== Extracted material ==

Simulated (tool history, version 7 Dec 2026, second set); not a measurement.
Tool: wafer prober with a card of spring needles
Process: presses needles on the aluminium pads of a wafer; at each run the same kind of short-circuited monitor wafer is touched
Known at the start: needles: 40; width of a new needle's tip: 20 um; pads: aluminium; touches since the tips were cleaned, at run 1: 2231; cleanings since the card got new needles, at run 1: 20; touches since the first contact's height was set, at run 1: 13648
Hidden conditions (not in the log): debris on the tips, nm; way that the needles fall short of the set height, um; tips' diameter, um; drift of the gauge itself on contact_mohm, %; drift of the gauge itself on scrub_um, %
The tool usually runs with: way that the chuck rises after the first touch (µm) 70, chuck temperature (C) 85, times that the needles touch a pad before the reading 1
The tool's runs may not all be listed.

===

--- Work instruction ---
What you output must match the lines from the beginning of the material through the line with "Known at the" exactly, both ends included.

--- Written reply ---
Simulated (tool history, version 7 Dec 2026, second set); not a measurement.
Tool: wafer prober with a card of spring needles
Process: presses needles on the aluminium pads of a wafer; at each run the same kind of short-circuited monitor wafer is touched
Known at the start: needles: 40; width of a new needle's tip: 20 um; pads: aluminium; touches since the tips were cleaned, at run 1: 2231; cleanings since the card got new needles, at run 1: 20; touches since the first contact's height was set, at run 1: 13648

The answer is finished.